▶ [INFORMATION PROVIDED]
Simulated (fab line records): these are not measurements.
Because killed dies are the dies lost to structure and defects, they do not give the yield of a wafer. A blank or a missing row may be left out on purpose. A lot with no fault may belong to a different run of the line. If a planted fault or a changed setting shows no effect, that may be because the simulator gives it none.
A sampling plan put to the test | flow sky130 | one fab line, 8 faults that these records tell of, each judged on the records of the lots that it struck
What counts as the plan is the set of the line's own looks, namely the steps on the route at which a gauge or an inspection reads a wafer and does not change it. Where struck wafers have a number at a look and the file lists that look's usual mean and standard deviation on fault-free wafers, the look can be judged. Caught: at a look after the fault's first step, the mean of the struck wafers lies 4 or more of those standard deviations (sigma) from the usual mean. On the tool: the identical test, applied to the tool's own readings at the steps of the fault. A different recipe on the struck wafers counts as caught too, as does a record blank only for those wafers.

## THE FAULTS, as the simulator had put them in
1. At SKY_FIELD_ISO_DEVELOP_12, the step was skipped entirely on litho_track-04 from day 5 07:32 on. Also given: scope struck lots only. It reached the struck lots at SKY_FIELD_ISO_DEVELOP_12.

▶ [ACTIVITY] Write out the data once more, word for word.

▶ [TASK SOLUTION]
Simulated (fab line records): these are not measurements.
Because killed dies are the dies lost to structure and defects, they do not give the yield of a wafer. A blank or a missing row may be left out on purpose. A lot with no fault may belong to a different run of the line. If a planted fault or a changed setting shows no effect, that may be because the simulator gives it none.
A sampling plan put to the test | flow sky130 | one fab line, 8 faults that these records tell of, each judged on the records of the lots that it struck
What counts as the plan is the set of the line's own looks, namely the steps on the route at which a gauge or an inspection reads a wafer and does not change it. Where struck wafers have a number at a look and the file lists that look's usual mean and standard deviation on fault-free wafers, the look can be judged. Caught: at a look after the fault's first step, the mean of the struck wafers lies 4 or more of those standard deviations (sigma) from the usual mean. On the tool: the identical test, applied to the tool's own readings at the steps of the fault. A different recipe on the struck wafers counts as caught too, as does a record blank only for those wafers.

## THE FAULTS, as the simulator had put them in
1. At SKY_FIELD_ISO_DEVELOP_12, the step was skipped entirely on litho_track-04 from day 5 07:32 on. Also given: scope struck lots only. It reached the struck lots at SKY_FIELD_ISO_DEVELOP_12.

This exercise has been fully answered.